SOURCE DATA →
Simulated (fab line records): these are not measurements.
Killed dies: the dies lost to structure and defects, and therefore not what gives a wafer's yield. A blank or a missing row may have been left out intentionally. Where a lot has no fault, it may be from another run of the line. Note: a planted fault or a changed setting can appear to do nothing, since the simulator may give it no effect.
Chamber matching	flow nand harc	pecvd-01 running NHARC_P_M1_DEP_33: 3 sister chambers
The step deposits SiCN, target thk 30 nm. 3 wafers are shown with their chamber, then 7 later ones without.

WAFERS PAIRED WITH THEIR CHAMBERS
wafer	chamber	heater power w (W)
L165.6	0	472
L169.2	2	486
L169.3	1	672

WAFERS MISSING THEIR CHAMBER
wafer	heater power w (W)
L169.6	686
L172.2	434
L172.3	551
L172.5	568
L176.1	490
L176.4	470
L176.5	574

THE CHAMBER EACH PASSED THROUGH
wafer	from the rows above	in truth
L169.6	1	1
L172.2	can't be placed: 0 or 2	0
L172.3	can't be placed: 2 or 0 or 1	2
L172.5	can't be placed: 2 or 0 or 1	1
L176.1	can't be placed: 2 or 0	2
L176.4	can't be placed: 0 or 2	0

ASSIGNMENT →
In full and without error, retype the entries above.

REPLY →
Simulated (fab line records): these are not measurements.
Killed dies: the dies lost to structure and defects, and therefore not what gives a wafer's yield. A blank or a missing row may have been left out intentionally. Where a lot has no fault, it may be from another run of the line. Note: a planted fault or a changed setting can appear to do nothing, since the simulator may give it no effect.
Chamber matching	flow nand harc	pecvd-01 running NHARC_P_M1_DEP_33: 3 sister chambers
The step deposits SiCN, target thk 30 nm. 3 wafers are shown with their chamber, then 7 later ones without.

WAFERS PAIRED WITH THEIR CHAMBERS
wafer	chamber	heater power w (W)
L165.6	0	472
L169.2	2	486
L169.3	1	672

WAFERS MISSING THEIR CHAMBER
wafer	heater power w (W)
L169.6	686
L172.2	434
L172.3	551
L172.5	568
L176.1	490
L176.4	470
L176.5	574

THE CHAMBER EACH PASSED THROUGH
wafer	from the rows above	in truth
L169.6	1	1
L172.2	can't be placed: 0 or 2	0
L172.3	can't be placed: 2 or 0 or 1	2
L172.5	can't be placed: 2 or 0 or 1	1
L176.1	can't be placed: 2 or 0	2
L176.4	can't be placed: 0 or 2	0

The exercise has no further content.